**Work item:** This task calls for the complete listing below, reproduced exactly.

○ ○ ○ ○ ○

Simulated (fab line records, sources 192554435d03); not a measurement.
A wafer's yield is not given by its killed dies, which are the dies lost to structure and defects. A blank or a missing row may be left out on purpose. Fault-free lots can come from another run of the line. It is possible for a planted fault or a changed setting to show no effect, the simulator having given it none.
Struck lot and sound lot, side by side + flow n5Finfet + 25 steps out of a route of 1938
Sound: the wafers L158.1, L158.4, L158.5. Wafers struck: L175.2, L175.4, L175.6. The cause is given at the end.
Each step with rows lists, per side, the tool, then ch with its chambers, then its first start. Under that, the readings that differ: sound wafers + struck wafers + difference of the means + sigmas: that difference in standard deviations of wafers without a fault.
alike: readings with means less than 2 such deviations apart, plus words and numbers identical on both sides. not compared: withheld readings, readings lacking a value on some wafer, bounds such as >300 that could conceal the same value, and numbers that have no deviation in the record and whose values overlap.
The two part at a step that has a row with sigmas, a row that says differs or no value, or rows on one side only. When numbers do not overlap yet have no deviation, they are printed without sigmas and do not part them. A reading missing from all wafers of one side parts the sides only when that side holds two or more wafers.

○ ○ ○ ○ ○

**Response box:**
Simulated (fab line records, sources 192554435d03); not a measurement.
A wafer's yield is not given by its killed dies, which are the dies lost to structure and defects. A blank or a missing row may be left out on purpose. Fault-free lots can come from another run of the line. It is possible for a planted fault or a changed setting to show no effect, the simulator having given it none.
Struck lot and sound lot, side by side + flow n5Finfet + 25 steps out of a route of 1938
Sound: the wafers L158.1, L158.4, L158.5. Wafers struck: L175.2, L175.4, L175.6. The cause is given at the end.
Each step with rows lists, per side, the tool, then ch with its chambers, then its first start. Under that, the readings that differ: sound wafers + struck wafers + difference of the means + sigmas: that difference in standard deviations of wafers without a fault.
alike: readings with means less than 2 such deviations apart, plus words and numbers identical on both sides. not compared: withheld readings, readings lacking a value on some wafer, bounds such as >300 that could conceal the same value, and numbers that have no deviation in the record and whose values overlap.
The two part at a step that has a row with sigmas, a row that says differs or no value, or rows on one side only. When numbers do not overlap yet have no deviation, they are printed without sigmas and do not part them. A reading missing from all wafers of one side parts the sides only when that side holds two or more wafers.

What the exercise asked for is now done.